> _Assigned task_:
Beginning with the line that contains "(*) following a" in the material below, print each line exactly until the line that contains "[D1 BONDPAD]" has been printed, then stop.

—————
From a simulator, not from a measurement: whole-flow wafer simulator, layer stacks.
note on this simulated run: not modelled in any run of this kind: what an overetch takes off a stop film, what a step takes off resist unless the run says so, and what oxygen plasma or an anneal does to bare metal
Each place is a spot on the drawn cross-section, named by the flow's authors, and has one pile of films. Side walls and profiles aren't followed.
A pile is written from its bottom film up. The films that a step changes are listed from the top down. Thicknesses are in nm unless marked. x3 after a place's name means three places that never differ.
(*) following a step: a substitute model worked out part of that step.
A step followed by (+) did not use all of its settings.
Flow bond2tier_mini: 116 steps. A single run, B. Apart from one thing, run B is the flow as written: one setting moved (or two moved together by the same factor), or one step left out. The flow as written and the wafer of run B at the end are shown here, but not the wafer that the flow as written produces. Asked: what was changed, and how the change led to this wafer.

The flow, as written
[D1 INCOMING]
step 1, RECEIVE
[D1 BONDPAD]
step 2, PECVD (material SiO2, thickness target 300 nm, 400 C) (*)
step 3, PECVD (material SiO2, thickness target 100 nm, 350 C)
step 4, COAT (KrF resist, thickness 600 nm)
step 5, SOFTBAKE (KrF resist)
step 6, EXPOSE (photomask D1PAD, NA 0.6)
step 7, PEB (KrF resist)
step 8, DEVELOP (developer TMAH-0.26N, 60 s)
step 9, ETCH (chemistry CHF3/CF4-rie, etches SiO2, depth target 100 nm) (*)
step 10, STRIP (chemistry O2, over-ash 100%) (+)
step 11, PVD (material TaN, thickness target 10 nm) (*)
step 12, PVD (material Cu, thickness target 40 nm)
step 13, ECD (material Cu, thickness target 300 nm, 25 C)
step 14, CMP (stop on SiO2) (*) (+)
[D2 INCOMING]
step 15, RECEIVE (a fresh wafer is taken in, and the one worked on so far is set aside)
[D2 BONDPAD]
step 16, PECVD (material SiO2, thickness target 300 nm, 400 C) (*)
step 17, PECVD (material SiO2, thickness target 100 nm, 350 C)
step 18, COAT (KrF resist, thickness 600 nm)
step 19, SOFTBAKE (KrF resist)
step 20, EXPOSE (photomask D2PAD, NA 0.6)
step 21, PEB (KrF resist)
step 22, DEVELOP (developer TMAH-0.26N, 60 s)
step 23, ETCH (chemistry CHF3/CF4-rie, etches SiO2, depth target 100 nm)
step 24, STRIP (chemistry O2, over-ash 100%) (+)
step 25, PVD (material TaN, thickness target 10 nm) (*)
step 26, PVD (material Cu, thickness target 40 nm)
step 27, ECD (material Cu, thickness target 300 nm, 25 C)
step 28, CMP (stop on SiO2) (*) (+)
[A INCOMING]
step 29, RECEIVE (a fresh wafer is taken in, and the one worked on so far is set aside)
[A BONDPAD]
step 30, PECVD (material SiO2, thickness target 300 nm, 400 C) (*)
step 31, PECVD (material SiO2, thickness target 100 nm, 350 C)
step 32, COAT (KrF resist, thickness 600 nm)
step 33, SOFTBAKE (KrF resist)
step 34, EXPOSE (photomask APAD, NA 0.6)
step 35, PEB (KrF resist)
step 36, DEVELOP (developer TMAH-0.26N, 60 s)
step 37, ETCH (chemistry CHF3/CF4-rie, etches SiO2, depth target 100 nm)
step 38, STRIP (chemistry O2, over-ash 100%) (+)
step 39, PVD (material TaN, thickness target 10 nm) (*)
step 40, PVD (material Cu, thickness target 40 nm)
—————

> _Task output_:
(*) following a step: a substitute model worked out part of that step.
A step followed by (+) did not use all of its settings.
Flow bond2tier_mini: 116 steps. A single run, B. Apart from one thing, run B is the flow as written: one setting moved (or two moved together by the same factor), or one step left out. The flow as written and the wafer of run B at the end are shown here, but not the wafer that the flow as written produces. Asked: what was changed, and how the change led to this wafer.

The flow, as written
[D1 INCOMING]
step 1, RECEIVE
[D1 BONDPAD]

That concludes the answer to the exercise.